_Required action_: Nothing in the entries should change; repeat them exactly.

'''

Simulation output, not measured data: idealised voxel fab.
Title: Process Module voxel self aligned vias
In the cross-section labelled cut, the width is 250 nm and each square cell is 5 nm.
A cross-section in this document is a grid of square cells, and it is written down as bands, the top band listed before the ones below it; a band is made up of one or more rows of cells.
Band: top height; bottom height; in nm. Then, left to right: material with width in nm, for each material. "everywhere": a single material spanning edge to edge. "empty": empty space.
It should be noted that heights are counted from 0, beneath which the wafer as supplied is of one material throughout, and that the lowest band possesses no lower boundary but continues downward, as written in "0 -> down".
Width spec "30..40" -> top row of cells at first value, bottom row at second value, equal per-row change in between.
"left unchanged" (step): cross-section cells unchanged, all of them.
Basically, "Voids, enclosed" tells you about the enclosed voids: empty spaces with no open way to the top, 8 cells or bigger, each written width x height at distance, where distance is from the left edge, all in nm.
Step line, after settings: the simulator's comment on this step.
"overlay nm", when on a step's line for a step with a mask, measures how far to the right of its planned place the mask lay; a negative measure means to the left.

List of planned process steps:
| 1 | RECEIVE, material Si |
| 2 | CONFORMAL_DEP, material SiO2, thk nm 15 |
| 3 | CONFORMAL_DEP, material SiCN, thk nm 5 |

'''

_Reply_:
Simulation output, not measured data: idealised voxel fab.
Title: Process Module voxel self aligned vias
In the cross-section labelled cut, the width is 250 nm and each square cell is 5 nm.
A cross-section in this document is a grid of square cells, and it is written down as bands, the top band listed before the ones below it; a band is made up of one or more rows of cells.
Band: top height; bottom height; in nm. Then, left to right: material with width in nm, for each material. "everywhere": a single material spanning edge to edge. "empty": empty space.
It should be noted that heights are counted from 0, beneath which the wafer as supplied is of one material throughout, and that the lowest band possesses no lower boundary but continues downward, as written in "0 -> down".
Width spec "30..40" -> top row of cells at first value, bottom row at second value, equal per-row change in between.
"left unchanged" (step): cross-section cells unchanged, all of them.
Basically, "Voids, enclosed" tells you about the enclosed voids: empty spaces with no open way to the top, 8 cells or bigger, each written width x height at distance, where distance is from the left edge, all in nm.
Step line, after settings: the simulator's comment on this step.
"overlay nm", when on a step's line for a step with a mask, measures how far to the right of its planned place the mask lay; a negative measure means to the left.

List of planned process steps:
| 1 | RECEIVE, material Si |
| 2 | CONFORMAL_DEP, material SiO2, thk nm 15 |
| 3 | CONFORMAL_DEP, material SiCN, thk nm 5 |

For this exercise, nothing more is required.